Where the listing below reaches the line containing "- 1: RECEIVE: material Si", start writing out lines exactly, and stop once the line containing "- 2: CONFORMAL_DEP: material SiN, thk nm 5" has been written.

**Provided data**
= = = =

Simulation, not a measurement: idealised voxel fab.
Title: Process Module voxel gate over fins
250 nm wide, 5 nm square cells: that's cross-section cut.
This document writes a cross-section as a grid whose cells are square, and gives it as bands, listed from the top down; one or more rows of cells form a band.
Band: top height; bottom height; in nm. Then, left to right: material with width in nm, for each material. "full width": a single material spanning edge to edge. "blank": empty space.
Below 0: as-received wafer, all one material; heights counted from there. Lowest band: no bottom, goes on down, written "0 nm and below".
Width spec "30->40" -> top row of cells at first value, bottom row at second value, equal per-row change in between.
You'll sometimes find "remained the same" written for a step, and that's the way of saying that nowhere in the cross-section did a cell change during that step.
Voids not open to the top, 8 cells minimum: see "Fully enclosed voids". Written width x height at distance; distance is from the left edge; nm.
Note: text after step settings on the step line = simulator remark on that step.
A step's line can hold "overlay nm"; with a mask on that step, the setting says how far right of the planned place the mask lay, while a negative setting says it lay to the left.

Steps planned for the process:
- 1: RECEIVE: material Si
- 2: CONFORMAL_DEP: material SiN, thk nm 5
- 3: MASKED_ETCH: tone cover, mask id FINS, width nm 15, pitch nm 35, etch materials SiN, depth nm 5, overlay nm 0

= = = =

**Answer space**
- 1: RECEIVE: material Si
- 2: CONFORMAL_DEP: material SiN, thk nm 5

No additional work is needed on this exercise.